Assignment:
Present the data once more in exactly its original form.

Material supplied:
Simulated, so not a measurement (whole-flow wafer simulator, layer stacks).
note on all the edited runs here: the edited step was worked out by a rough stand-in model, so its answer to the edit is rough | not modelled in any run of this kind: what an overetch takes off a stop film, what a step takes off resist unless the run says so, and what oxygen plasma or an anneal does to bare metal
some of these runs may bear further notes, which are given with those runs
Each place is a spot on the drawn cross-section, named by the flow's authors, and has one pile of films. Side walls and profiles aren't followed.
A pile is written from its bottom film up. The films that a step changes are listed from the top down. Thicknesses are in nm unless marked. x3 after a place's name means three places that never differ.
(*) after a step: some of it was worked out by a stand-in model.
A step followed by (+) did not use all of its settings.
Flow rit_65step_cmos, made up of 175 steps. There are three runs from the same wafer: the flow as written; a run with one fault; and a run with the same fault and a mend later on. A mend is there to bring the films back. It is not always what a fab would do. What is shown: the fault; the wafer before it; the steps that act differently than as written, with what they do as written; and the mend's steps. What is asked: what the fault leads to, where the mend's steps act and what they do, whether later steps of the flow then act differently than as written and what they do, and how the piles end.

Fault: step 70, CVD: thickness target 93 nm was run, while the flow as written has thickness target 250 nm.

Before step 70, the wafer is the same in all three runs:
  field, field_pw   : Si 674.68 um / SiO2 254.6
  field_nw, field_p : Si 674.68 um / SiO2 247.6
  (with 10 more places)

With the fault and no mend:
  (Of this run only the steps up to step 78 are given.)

Your response:
Simulated, so not a measurement (whole-flow wafer simulator, layer stacks).
note on all the edited runs here: the edited step was worked out by a rough stand-in model, so its answer to the edit is rough | not modelled in any run of this kind: what an overetch takes off a stop film, what a step takes off resist unless the run says so, and what oxygen plasma or an anneal does to bare metal
some of these runs may bear further notes, which are given with those runs
Each place is a spot on the drawn cross-section, named by the flow's authors, and has one pile of films. Side walls and profiles aren't followed.
A pile is written from its bottom film up. The films that a step changes are listed from the top down. Thicknesses are in nm unless marked. x3 after a place's name means three places that never differ.
(*) after a step: some of it was worked out by a stand-in model.
A step followed by (+) did not use all of its settings.
Flow rit_65step_cmos, made up of 175 steps. There are three runs from the same wafer: the flow as written; a run with one fault; and a run with the same fault and a mend later on. A mend is there to bring the films back. It is not always what a fab would do. What is shown: the fault; the wafer before it; the steps that act differently than as written, with what they do as written; and the mend's steps. What is asked: what the fault leads to, where the mend's steps act and what they do, whether later steps of the flow then act differently than as written and what they do, and how the piles end.

Fault: step 70, CVD: thickness target 93 nm was run, while the flow as written has thickness target 250 nm.

Before step 70, the wafer is the same in all three runs:
  field, field_pw   : Si 674.68 um / SiO2 254.6
  field_nw, field_p : Si 674.68 um / SiO2 247.6
  (with 10 more places)

With the fault and no mend:
  (Of this run only the steps up to step 78 are given.)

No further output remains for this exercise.